-------

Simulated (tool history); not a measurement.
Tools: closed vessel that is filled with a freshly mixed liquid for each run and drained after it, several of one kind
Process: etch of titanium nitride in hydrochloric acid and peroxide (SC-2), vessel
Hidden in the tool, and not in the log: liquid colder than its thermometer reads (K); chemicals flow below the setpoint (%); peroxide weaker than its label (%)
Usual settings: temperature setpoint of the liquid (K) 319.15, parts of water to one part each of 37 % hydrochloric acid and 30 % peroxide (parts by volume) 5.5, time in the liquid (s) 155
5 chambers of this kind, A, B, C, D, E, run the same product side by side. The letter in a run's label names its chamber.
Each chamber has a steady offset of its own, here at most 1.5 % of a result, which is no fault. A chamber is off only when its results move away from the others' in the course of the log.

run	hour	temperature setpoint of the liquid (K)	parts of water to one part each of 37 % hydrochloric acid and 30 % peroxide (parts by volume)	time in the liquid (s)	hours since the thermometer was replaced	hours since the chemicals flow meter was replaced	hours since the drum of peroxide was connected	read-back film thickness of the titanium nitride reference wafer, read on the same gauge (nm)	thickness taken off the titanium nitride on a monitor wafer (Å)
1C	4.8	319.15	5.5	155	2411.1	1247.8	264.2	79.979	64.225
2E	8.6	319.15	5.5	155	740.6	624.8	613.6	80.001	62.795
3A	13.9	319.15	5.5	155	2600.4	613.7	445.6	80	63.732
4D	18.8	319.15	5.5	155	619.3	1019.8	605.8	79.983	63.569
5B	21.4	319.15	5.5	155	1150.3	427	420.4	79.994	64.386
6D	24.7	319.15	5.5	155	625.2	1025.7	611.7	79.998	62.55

-------

#### [Exercise]
Starting at the line that has "Usual settings: temperature" in the records above, restate word for word every line until the one that has "5 chambers of", and include that one as well.

#### [Task solution]
Usual settings: temperature setpoint of the liquid (K) 319.15, parts of water to one part each of 37 % hydrochloric acid and 30 % peroxide (parts by volume) 5.5, time in the liquid (s) 155
5 chambers of this kind, A, B, C, D, E, run the same product side by side. The letter in a run's label names its chamber.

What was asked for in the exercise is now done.